▸ Brief:
Output the data below exactly, down to the last character.

▸ Data shown:
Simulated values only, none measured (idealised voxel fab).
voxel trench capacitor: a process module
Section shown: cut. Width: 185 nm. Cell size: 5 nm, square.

▸ Exercise response:
Simulated values only, none measured (idealised voxel fab).
voxel trench capacitor: a process module
Section shown: cut. Width: 185 nm. Cell size: 5 nm, square.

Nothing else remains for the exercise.